WORK INSTRUCTION: Repeat every record exactly as written.

SOURCE DATA:
▼
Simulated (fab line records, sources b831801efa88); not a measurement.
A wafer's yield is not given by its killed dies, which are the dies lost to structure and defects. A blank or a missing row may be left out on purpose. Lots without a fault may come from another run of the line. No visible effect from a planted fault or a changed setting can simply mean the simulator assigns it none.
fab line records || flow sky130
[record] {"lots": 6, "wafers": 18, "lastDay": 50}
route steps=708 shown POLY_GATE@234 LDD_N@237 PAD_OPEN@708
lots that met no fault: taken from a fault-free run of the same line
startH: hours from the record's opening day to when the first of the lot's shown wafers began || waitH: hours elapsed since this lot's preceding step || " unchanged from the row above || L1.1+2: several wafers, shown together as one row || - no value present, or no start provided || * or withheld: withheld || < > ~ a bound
▲

TASK SOLUTION:
Simulated (fab line records, sources b831801efa88); not a measurement.
A wafer's yield is not given by its killed dies, which are the dies lost to structure and defects. A blank or a missing row may be left out on purpose. Lots without a fault may come from another run of the line. No visible effect from a planted fault or a changed setting can simply mean the simulator assigns it none.
fab line records || flow sky130
[record] {"lots": 6, "wafers": 18, "lastDay": 50}
route steps=708 shown POLY_GATE@234 LDD_N@237 PAD_OPEN@708
lots that met no fault: taken from a fault-free run of the same line
startH: hours from the record's opening day to when the first of the lot's shown wafers began || waitH: hours elapsed since this lot's preceding step || " unchanged from the row above || L1.1+2: several wafers, shown together as one row || - no value present, or no start provided || * or withheld: withheld || < > ~ a bound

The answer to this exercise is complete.